**EXERCISE**
The listing below holds a line with "Below 0, no change." and a line with "depth nm 10". Reproduce those two lines exactly, plus everything between them.

══════

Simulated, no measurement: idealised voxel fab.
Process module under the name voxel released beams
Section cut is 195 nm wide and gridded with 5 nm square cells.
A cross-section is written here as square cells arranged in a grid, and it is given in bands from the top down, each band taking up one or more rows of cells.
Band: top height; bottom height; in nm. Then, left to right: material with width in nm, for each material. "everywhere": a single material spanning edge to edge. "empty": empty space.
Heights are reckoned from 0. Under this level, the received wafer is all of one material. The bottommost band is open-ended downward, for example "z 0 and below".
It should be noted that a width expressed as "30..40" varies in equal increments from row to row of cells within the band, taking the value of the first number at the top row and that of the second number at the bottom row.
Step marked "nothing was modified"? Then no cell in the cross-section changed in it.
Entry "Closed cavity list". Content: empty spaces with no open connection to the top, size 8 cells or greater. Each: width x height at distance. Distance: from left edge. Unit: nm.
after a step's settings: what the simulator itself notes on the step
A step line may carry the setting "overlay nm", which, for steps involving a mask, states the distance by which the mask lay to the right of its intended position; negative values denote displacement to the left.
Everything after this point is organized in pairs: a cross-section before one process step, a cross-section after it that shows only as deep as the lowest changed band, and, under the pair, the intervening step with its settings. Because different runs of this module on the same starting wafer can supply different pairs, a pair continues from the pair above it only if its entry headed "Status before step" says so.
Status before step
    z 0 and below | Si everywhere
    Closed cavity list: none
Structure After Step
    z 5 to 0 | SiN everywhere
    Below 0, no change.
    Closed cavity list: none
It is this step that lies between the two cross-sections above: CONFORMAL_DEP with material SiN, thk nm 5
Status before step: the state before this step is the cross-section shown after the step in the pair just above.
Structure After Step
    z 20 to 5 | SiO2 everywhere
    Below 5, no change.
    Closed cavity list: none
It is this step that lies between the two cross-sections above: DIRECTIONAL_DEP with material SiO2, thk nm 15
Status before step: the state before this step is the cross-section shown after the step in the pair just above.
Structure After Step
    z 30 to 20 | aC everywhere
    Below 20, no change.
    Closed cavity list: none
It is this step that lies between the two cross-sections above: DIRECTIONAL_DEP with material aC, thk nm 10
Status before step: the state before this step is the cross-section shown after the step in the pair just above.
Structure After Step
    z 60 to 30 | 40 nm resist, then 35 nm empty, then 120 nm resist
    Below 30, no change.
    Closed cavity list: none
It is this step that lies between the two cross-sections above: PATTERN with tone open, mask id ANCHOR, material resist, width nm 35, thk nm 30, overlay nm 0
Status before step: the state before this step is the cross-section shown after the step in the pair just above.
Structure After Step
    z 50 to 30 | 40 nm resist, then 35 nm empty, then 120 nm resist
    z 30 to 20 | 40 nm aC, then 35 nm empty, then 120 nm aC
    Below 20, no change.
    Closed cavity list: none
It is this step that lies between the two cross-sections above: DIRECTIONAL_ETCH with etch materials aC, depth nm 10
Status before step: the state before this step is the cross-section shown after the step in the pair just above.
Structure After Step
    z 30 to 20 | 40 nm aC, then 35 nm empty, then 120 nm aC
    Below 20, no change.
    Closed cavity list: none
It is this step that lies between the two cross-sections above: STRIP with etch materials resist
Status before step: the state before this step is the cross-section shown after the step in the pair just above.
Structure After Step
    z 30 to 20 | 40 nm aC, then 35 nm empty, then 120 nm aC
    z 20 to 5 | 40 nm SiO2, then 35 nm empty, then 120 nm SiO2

══════

**EXERCISE SOLUTION**
    Below 0, no change.
    Closed cavity list: none
It is this step that lies between the two cross-sections above: CONFORMAL_DEP with material SiN, thk nm 5
Status before step: the state before this step is the cross-section shown after the step in the pair just above.
Structure After Step
    z 20 to 5 | SiO2 everywhere
    Below 5, no change.
    Closed cavity list: none
It is this step that lies between the two cross-sections above: DIRECTIONAL_DEP with material SiO2, thk nm 15
Status before step: the state before this step is the cross-section shown after the step in the pair just above.
Structure After Step
    z 30 to 20 | aC everywhere
    Below 20, no change.
    Closed cavity list: none
It is this step that lies between the two cross-sections above: DIRECTIONAL_DEP with material aC, thk nm 10
Status before step: the state before this step is the cross-section shown after the step in the pair just above.
Structure After Step
    z 60 to 30 | 40 nm resist, then 35 nm empty, then 120 nm resist
    Below 30, no change.
    Closed cavity list: none
It is this step that lies between the two cross-sections above: PATTERN with tone open, mask id ANCHOR, material resist, width nm 35, thk nm 30, overlay nm 0
Status before step: the state before this step is the cross-section shown after the step in the pair just above.
Structure After Step
    z 50 to 30 | 40 nm resist, then 35 nm empty, then 120 nm resist
    z 30 to 20 | 40 nm aC, then 35 nm empty, then 120 nm aC
    Below 20, no change.
    Closed cavity list: none
It is this step that lies between the two cross-sections above: DIRECTIONAL_ETCH with etch materials aC, depth nm 10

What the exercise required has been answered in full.